> [EXTRACTED DATA]
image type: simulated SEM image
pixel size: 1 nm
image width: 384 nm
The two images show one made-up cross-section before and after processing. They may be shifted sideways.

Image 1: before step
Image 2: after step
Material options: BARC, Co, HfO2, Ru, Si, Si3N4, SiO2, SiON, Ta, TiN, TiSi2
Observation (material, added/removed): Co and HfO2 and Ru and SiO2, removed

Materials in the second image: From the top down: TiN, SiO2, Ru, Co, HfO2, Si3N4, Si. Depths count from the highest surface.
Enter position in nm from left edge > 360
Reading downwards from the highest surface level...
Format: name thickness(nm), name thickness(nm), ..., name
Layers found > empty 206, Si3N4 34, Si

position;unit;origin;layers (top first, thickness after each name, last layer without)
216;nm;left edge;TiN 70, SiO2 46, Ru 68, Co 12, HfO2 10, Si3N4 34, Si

> [EXERCISE]
Nothing but the exact lines from the start of the material through the line holding "Observation (material, added/removed): Co", both included, belongs in the answer.

> [EXERCISE ANSWER]
image type: simulated SEM image
pixel size: 1 nm
image width: 384 nm
The two images show one made-up cross-section before and after processing. They may be shifted sideways.

Image 1: before step
Image 2: after step
Material options: BARC, Co, HfO2, Ru, Si, Si3N4, SiO2, SiON, Ta, TiN, TiSi2
Observation (material, added/removed): Co and HfO2 and Ru and SiO2, removed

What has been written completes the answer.